* _Data under study_
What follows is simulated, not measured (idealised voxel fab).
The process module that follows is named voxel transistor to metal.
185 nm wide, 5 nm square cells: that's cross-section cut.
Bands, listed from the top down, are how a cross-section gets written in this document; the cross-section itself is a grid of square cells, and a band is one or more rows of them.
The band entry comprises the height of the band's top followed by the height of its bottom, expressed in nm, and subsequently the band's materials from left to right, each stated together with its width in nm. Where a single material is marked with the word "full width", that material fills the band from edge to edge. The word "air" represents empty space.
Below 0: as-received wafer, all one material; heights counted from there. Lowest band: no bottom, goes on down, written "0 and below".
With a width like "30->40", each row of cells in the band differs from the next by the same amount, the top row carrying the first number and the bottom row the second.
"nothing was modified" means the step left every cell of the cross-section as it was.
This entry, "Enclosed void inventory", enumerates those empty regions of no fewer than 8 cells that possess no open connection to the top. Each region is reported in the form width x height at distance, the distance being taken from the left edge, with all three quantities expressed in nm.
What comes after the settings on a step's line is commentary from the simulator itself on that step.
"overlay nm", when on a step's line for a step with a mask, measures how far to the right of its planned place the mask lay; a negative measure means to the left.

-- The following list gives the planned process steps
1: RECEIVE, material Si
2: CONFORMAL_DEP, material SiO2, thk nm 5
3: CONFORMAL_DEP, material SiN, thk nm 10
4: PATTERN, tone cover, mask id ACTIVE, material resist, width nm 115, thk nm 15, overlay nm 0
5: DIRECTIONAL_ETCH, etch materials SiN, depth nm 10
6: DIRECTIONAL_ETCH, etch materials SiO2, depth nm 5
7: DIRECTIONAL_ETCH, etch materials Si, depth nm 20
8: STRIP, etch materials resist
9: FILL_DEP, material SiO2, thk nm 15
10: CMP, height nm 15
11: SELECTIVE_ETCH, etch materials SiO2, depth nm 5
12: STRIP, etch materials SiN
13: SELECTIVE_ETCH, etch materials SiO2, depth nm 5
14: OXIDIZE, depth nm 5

* _Assigned task_
Go back to the start of the listing above. Reproduce each line exactly, ending with the line that contains "cross-section as it was.".

* _Task solution_
What follows is simulated, not measured (idealised voxel fab).
The process module that follows is named voxel transistor to metal.
185 nm wide, 5 nm square cells: that's cross-section cut.
Bands, listed from the top down, are how a cross-section gets written in this document; the cross-section itself is a grid of square cells, and a band is one or more rows of them.
The band entry comprises the height of the band's top followed by the height of its bottom, expressed in nm, and subsequently the band's materials from left to right, each stated together with its width in nm. Where a single material is marked with the word "full width", that material fills the band from edge to edge. The word "air" represents empty space.
Below 0: as-received wafer, all one material; heights counted from there. Lowest band: no bottom, goes on down, written "0 and below".
With a width like "30->40", each row of cells in the band differs from the next by the same amount, the top row carrying the first number and the bottom row the second.
"nothing was modified" means the step left every cell of the cross-section as it was.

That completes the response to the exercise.